Task item: Go through the records line by line from the top and repeat each one exactly, ending with the line that contains "rdl_l1_land : 300".

Study material:
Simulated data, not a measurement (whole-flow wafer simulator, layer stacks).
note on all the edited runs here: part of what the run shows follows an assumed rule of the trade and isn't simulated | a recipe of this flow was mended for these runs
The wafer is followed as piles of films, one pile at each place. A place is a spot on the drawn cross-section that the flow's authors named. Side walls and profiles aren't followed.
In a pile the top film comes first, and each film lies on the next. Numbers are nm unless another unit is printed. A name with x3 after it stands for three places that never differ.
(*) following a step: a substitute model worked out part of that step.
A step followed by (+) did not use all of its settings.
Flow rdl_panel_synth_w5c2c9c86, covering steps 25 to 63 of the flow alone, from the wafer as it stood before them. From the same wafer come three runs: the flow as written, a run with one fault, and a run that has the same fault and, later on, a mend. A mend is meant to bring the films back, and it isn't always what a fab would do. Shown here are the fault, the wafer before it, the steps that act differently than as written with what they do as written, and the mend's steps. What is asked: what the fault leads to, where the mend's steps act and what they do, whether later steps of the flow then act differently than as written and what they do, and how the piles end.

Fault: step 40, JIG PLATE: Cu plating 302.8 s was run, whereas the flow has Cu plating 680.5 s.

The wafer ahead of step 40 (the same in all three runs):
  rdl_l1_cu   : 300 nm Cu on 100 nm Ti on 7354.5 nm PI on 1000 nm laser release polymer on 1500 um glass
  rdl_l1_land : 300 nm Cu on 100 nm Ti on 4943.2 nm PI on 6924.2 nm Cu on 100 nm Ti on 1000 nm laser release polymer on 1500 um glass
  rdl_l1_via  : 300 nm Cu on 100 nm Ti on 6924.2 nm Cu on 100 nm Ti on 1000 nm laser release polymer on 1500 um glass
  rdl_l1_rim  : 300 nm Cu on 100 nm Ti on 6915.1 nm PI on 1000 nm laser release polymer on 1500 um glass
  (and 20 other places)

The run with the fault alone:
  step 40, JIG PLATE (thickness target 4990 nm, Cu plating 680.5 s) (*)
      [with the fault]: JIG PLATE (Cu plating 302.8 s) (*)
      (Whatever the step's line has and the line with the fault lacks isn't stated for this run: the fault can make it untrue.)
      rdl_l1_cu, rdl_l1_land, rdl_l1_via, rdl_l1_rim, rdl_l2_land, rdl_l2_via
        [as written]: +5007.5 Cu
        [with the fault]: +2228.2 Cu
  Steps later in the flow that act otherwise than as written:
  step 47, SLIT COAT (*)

Reply:
Simulated data, not a measurement (whole-flow wafer simulator, layer stacks).
note on all the edited runs here: part of what the run shows follows an assumed rule of the trade and isn't simulated | a recipe of this flow was mended for these runs
The wafer is followed as piles of films, one pile at each place. A place is a spot on the drawn cross-section that the flow's authors named. Side walls and profiles aren't followed.
In a pile the top film comes first, and each film lies on the next. Numbers are nm unless another unit is printed. A name with x3 after it stands for three places that never differ.
(*) following a step: a substitute model worked out part of that step.
A step followed by (+) did not use all of its settings.
Flow rdl_panel_synth_w5c2c9c86, covering steps 25 to 63 of the flow alone, from the wafer as it stood before them. From the same wafer come three runs: the flow as written, a run with one fault, and a run that has the same fault and, later on, a mend. A mend is meant to bring the films back, and it isn't always what a fab would do. Shown here are the fault, the wafer before it, the steps that act differently than as written with what they do as written, and the mend's steps. What is asked: what the fault leads to, where the mend's steps act and what they do, whether later steps of the flow then act differently than as written and what they do, and how the piles end.

Fault: step 40, JIG PLATE: Cu plating 302.8 s was run, whereas the flow has Cu plating 680.5 s.

The wafer ahead of step 40 (the same in all three runs):
  rdl_l1_cu   : 300 nm Cu on 100 nm Ti on 7354.5 nm PI on 1000 nm laser release polymer on 1500 um glass
  rdl_l1_land : 300 nm Cu on 100 nm Ti on 4943.2 nm PI on 6924.2 nm Cu on 100 nm Ti on 1000 nm laser release polymer on 1500 um glass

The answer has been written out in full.